§

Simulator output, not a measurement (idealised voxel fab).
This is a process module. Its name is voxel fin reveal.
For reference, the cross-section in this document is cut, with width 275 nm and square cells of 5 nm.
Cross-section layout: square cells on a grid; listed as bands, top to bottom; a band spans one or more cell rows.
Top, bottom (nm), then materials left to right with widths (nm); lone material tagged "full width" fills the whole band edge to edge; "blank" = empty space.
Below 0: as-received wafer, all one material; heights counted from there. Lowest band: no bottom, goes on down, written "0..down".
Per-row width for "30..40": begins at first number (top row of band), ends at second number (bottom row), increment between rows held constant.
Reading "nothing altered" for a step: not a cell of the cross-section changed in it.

§

Brief - Once you have read the data, copy all of it out exactly.

Problem solution -
Simulator output, not a measurement (idealised voxel fab).
This is a process module. Its name is voxel fin reveal.
For reference, the cross-section in this document is cut, with width 275 nm and square cells of 5 nm.
Cross-section layout: square cells on a grid; listed as bands, top to bottom; a band spans one or more cell rows.
Top, bottom (nm), then materials left to right with widths (nm); lone material tagged "full width" fills the whole band edge to edge; "blank" = empty space.
Below 0: as-received wafer, all one material; heights counted from there. Lowest band: no bottom, goes on down, written "0..down".
Per-row width for "30..40": begins at first number (top row of band), ends at second number (bottom row), increment between rows held constant.
Reading "nothing altered" for a step: not a cell of the cross-section changed in it.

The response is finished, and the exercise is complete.